** Opening Information supplied block **

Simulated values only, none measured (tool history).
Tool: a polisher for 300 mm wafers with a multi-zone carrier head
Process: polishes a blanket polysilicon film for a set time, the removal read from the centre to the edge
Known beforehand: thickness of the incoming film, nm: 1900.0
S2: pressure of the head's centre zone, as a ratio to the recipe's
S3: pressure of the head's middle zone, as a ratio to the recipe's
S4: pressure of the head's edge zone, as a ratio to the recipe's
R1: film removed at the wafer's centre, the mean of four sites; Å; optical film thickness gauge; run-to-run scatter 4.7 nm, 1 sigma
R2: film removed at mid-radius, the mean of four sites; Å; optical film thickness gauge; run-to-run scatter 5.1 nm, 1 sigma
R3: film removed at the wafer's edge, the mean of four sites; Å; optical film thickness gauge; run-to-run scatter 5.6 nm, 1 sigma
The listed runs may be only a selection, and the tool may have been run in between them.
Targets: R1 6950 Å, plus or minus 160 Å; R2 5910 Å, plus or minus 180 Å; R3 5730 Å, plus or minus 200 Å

** Closing Information supplied block **

Repeat every entry exactly as written above.

Simulated values only, none measured (tool history).
Tool: a polisher for 300 mm wafers with a multi-zone carrier head
Process: polishes a blanket polysilicon film for a set time, the removal read from the centre to the edge
Known beforehand: thickness of the incoming film, nm: 1900.0
S2: pressure of the head's centre zone, as a ratio to the recipe's
S3: pressure of the head's middle zone, as a ratio to the recipe's
S4: pressure of the head's edge zone, as a ratio to the recipe's
R1: film removed at the wafer's centre, the mean of four sites; Å; optical film thickness gauge; run-to-run scatter 4.7 nm, 1 sigma
R2: film removed at mid-radius, the mean of four sites; Å; optical film thickness gauge; run-to-run scatter 5.1 nm, 1 sigma
R3: film removed at the wafer's edge, the mean of four sites; Å; optical film thickness gauge; run-to-run scatter 5.6 nm, 1 sigma
The listed runs may be only a selection, and the tool may have been run in between them.
Targets: R1 6950 Å, plus or minus 160 Å; R2 5910 Å, plus or minus 180 Å; R3 5730 Å, plus or minus 200 Å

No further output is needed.